# Extracted data
============================================================

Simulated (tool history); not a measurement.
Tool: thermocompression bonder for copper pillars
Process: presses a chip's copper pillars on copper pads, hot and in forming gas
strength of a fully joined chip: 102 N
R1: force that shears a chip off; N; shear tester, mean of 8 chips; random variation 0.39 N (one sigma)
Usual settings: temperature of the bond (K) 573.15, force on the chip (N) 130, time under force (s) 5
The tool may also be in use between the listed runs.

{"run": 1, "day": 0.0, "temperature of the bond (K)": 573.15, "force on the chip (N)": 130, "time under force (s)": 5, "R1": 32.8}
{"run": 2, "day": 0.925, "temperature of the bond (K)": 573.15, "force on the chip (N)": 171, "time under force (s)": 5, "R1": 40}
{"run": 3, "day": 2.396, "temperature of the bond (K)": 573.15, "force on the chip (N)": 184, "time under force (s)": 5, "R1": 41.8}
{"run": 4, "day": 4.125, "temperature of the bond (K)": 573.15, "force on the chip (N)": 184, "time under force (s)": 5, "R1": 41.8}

============================================================

# Action item
Transcribe all records exactly as written.

# Exercise answer
Simulated (tool history); not a measurement.
Tool: thermocompression bonder for copper pillars
Process: presses a chip's copper pillars on copper pads, hot and in forming gas
strength of a fully joined chip: 102 N
R1: force that shears a chip off; N; shear tester, mean of 8 chips; random variation 0.39 N (one sigma)
Usual settings: temperature of the bond (K) 573.15, force on the chip (N) 130, time under force (s) 5
The tool may also be in use between the listed runs.

{"run": 1, "day": 0.0, "temperature of the bond (K)": 573.15, "force on the chip (N)": 130, "time under force (s)": 5, "R1": 32.8}
{"run": 2, "day": 0.925, "temperature of the bond (K)": 573.15, "force on the chip (N)": 171, "time under force (s)": 5, "R1": 40}
{"run": 3, "day": 2.396, "temperature of the bond (K)": 573.15, "force on the chip (N)": 184, "time under force (s)": 5, "R1": 41.8}
{"run": 4, "day": 4.125, "temperature of the bond (K)": 573.15, "force on the chip (N)": 184, "time under force (s)": 5, "R1": 41.8}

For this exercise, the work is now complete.